'''

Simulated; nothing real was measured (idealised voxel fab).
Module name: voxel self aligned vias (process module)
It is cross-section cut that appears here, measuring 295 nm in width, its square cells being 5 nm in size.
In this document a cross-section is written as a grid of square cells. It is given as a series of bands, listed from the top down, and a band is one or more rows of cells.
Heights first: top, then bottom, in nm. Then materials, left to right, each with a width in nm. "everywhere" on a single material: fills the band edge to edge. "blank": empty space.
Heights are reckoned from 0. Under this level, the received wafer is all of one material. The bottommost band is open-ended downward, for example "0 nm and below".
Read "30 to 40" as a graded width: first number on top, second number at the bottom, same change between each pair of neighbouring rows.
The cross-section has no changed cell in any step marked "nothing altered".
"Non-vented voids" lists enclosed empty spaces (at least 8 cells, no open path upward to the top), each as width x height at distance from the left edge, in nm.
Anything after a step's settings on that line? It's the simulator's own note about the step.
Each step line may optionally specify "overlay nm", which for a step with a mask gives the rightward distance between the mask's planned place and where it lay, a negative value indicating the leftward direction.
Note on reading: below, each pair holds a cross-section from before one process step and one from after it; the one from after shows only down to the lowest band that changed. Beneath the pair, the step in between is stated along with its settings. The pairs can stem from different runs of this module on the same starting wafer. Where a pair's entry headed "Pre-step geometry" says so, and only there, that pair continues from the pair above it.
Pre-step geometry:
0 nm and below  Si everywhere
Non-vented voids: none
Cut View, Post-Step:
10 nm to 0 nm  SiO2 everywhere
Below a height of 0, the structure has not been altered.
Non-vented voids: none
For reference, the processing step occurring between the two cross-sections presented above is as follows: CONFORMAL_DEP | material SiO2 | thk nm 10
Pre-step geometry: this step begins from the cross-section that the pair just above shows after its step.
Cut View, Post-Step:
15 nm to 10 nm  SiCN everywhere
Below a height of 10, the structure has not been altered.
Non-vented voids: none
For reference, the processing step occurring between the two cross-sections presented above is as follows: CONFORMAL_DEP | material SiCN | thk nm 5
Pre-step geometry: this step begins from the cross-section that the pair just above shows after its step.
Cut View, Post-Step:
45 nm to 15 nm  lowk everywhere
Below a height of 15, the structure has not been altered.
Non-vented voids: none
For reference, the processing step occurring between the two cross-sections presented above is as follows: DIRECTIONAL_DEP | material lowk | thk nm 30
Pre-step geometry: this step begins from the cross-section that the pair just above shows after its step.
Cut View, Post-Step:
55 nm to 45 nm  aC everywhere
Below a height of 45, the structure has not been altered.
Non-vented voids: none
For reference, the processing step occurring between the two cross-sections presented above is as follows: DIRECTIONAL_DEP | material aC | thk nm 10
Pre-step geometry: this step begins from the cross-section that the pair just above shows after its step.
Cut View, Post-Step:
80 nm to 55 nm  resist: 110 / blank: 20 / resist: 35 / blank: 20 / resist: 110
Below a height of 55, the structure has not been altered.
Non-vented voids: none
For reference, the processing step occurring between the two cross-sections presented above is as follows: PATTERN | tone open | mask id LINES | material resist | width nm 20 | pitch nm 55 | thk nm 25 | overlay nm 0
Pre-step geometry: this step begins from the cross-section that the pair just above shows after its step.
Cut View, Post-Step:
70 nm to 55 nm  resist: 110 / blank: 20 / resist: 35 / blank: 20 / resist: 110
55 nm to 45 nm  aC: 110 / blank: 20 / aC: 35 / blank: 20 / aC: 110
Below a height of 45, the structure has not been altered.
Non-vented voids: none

'''

Within the material above, the line with "In this document" opens the range and the line with "The cross-section has" closes it; reproduce that range word for word.

**ANSWER SPACE:**
In this document a cross-section is written as a grid of square cells. It is given as a series of bands, listed from the top down, and a band is one or more rows of cells.
Heights first: top, then bottom, in nm. Then materials, left to right, each with a width in nm. "everywhere" on a single material: fills the band edge to edge. "blank": empty space.
Heights are reckoned from 0. Under this level, the received wafer is all of one material. The bottommost band is open-ended downward, for example "0 nm and below".
Read "30 to 40" as a graded width: first number on top, second number at the bottom, same change between each pair of neighbouring rows.
The cross-section has no changed cell in any step marked "nothing altered".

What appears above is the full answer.